[SUPPLIED RECORDS Boundary: Start]
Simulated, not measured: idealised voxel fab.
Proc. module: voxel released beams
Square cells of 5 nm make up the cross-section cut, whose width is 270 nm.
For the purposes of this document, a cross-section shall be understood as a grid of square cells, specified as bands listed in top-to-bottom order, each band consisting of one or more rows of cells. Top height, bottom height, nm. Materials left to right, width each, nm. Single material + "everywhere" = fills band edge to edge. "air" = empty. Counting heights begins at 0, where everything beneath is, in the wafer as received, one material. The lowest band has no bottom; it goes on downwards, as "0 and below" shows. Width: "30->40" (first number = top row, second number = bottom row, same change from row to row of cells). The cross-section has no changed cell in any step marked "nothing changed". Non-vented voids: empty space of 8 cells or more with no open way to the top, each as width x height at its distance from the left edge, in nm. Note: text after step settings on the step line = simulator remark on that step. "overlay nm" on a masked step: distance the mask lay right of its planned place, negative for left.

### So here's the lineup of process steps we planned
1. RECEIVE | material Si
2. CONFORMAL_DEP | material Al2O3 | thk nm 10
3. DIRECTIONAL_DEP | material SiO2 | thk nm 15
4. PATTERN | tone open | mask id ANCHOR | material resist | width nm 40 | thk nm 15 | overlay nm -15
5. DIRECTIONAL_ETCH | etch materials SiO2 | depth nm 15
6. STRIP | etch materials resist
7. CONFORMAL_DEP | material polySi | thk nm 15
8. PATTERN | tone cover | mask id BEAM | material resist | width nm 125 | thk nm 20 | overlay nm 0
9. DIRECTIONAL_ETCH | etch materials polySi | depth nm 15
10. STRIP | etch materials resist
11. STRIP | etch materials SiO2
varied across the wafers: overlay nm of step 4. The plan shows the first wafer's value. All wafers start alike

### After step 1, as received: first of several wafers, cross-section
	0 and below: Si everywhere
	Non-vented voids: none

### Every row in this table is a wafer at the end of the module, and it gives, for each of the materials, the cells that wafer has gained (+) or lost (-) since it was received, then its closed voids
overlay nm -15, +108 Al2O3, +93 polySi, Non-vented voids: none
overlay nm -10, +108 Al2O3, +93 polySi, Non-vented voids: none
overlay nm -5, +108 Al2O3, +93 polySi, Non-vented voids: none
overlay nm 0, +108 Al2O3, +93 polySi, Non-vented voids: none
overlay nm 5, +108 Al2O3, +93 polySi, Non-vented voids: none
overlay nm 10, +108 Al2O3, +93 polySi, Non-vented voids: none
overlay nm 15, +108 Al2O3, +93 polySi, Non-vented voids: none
[SUPPLIED RECORDS Boundary: End]

**EXERCISE:**
Please write out exactly the lines from the start of the data through the line that contains "Square cells of", both ends included, and nothing else.

**TASK RESPONSE:**
Simulated, not measured: idealised voxel fab.
Proc. module: voxel released beams
Square cells of 5 nm make up the cross-section cut, whose width is 270 nm.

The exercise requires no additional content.